◆ EXCERPTED RECORDS:
* * * * * * * * *

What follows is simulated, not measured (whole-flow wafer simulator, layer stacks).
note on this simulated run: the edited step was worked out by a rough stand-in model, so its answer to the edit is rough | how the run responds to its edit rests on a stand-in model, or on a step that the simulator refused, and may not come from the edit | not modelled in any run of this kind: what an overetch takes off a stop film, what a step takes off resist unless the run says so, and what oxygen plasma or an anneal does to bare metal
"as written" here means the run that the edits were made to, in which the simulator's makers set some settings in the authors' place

* * * * * * * * *

Type the data again exactly. Leave nothing out.

◆ TASK ANSWER:
What follows is simulated, not measured (whole-flow wafer simulator, layer stacks).
note on this simulated run: the edited step was worked out by a rough stand-in model, so its answer to the edit is rough | how the run responds to its edit rests on a stand-in model, or on a step that the simulator refused, and may not come from the edit | not modelled in any run of this kind: what an overetch takes off a stop film, what a step takes off resist unless the run says so, and what oxygen plasma or an anneal does to bare metal
"as written" here means the run that the edits were made to, in which the simulator's makers set some settings in the authors' place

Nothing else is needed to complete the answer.